Transcribe each line below without altering anything.

Data START

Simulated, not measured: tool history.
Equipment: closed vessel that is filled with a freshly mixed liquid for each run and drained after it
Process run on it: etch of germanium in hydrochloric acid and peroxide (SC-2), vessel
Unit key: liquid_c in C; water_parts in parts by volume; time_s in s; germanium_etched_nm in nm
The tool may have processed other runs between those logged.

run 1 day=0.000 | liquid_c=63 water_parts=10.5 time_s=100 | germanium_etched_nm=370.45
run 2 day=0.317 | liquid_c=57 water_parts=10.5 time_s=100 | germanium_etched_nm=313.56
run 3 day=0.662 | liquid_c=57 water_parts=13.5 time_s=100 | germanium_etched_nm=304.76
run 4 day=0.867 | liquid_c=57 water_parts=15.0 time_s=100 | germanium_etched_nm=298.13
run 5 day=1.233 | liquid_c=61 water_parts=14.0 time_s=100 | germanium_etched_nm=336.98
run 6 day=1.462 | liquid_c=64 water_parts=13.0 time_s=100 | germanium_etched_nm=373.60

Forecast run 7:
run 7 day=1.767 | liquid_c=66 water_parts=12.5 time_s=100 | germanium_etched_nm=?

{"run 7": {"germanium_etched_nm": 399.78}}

Data END

• **Answer space**
Simulated, not measured: tool history.
Equipment: closed vessel that is filled with a freshly mixed liquid for each run and drained after it
Process run on it: etch of germanium in hydrochloric acid and peroxide (SC-2), vessel
Unit key: liquid_c in C; water_parts in parts by volume; time_s in s; germanium_etched_nm in nm
The tool may have processed other runs between those logged.

run 1 day=0.000 | liquid_c=63 water_parts=10.5 time_s=100 | germanium_etched_nm=370.45
run 2 day=0.317 | liquid_c=57 water_parts=10.5 time_s=100 | germanium_etched_nm=313.56
run 3 day=0.662 | liquid_c=57 water_parts=13.5 time_s=100 | germanium_etched_nm=304.76
run 4 day=0.867 | liquid_c=57 water_parts=15.0 time_s=100 | germanium_etched_nm=298.13
run 5 day=1.233 | liquid_c=61 water_parts=14.0 time_s=100 | germanium_etched_nm=336.98
run 6 day=1.462 | liquid_c=64 water_parts=13.0 time_s=100 | germanium_etched_nm=373.60

Forecast run 7:
run 7 day=1.767 | liquid_c=66 water_parts=12.5 time_s=100 | germanium_etched_nm=?

{"run 7": {"germanium_etched_nm": 399.78}}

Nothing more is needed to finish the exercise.